=== DATA SHOWN ===
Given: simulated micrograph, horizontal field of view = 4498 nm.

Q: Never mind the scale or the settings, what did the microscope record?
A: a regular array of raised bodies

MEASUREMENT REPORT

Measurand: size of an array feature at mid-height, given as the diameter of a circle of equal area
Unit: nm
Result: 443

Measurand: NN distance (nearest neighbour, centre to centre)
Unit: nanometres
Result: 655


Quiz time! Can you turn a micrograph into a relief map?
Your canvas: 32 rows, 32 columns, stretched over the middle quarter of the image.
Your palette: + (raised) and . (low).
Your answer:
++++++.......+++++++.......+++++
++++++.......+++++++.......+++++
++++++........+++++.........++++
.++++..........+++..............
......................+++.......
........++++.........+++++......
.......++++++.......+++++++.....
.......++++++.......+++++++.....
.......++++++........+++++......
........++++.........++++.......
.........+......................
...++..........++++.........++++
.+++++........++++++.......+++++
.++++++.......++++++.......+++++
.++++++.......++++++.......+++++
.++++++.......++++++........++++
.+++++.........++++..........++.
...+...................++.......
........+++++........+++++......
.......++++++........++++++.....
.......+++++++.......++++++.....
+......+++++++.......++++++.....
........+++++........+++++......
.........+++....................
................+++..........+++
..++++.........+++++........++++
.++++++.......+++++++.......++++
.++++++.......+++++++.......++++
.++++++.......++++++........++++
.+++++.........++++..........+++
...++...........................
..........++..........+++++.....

=== TASK ITEM ===
Take the listing from its first line to the line containing "Measurand: size of". Reproduce those lines exactly and nothing else.

=== RESPONSE BOX ===
Given: simulated micrograph, horizontal field of view = 4498 nm.

Q: Never mind the scale or the settings, what did the microscope record?
A: a regular array of raised bodies

MEASUREMENT REPORT

Measurand: size of an array feature at mid-height, given as the diameter of a circle of equal area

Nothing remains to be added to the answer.